Supplied material ▸
───

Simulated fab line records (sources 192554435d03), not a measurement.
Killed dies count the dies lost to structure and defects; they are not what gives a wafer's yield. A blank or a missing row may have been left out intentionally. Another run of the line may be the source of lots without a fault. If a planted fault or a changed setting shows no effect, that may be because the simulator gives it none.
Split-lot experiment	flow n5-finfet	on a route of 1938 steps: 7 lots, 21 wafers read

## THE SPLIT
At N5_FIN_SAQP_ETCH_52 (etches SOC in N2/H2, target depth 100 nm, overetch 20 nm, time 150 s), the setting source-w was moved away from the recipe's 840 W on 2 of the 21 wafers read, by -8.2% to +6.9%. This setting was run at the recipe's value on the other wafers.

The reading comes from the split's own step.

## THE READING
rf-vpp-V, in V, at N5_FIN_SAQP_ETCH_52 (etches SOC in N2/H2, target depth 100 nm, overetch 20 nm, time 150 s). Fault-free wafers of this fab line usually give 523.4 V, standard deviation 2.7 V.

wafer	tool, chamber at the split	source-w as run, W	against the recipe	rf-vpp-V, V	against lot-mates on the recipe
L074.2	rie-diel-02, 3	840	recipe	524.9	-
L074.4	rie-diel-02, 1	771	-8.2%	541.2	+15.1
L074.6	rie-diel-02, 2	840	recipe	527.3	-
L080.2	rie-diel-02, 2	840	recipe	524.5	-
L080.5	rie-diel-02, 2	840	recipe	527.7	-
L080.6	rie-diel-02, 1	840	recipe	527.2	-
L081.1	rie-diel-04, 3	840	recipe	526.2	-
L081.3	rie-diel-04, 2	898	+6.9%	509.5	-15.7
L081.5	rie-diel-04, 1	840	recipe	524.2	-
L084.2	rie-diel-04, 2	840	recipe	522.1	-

───

Word for word, print the listing above once more.

Written reply ▸
Simulated fab line records (sources 192554435d03), not a measurement.
Killed dies count the dies lost to structure and defects; they are not what gives a wafer's yield. A blank or a missing row may have been left out intentionally. Another run of the line may be the source of lots without a fault. If a planted fault or a changed setting shows no effect, that may be because the simulator gives it none.
Split-lot experiment	flow n5-finfet	on a route of 1938 steps: 7 lots, 21 wafers read

## THE SPLIT
At N5_FIN_SAQP_ETCH_52 (etches SOC in N2/H2, target depth 100 nm, overetch 20 nm, time 150 s), the setting source-w was moved away from the recipe's 840 W on 2 of the 21 wafers read, by -8.2% to +6.9%. This setting was run at the recipe's value on the other wafers.

The reading comes from the split's own step.

## THE READING
rf-vpp-V, in V, at N5_FIN_SAQP_ETCH_52 (etches SOC in N2/H2, target depth 100 nm, overetch 20 nm, time 150 s). Fault-free wafers of this fab line usually give 523.4 V, standard deviation 2.7 V.

wafer	tool, chamber at the split	source-w as run, W	against the recipe	rf-vpp-V, V	against lot-mates on the recipe
L074.2	rie-diel-02, 3	840	recipe	524.9	-
L074.4	rie-diel-02, 1	771	-8.2%	541.2	+15.1
L074.6	rie-diel-02, 2	840	recipe	527.3	-
L080.2	rie-diel-02, 2	840	recipe	524.5	-
L080.5	rie-diel-02, 2	840	recipe	527.7	-
L080.6	rie-diel-02, 1	840	recipe	527.2	-
L081.1	rie-diel-04, 3	840	recipe	526.2	-
L081.3	rie-diel-04, 2	898	+6.9%	509.5	-15.7
L081.5	rie-diel-04, 1	840	recipe	524.2	-
L084.2	rie-diel-04, 2	840	recipe	522.1	-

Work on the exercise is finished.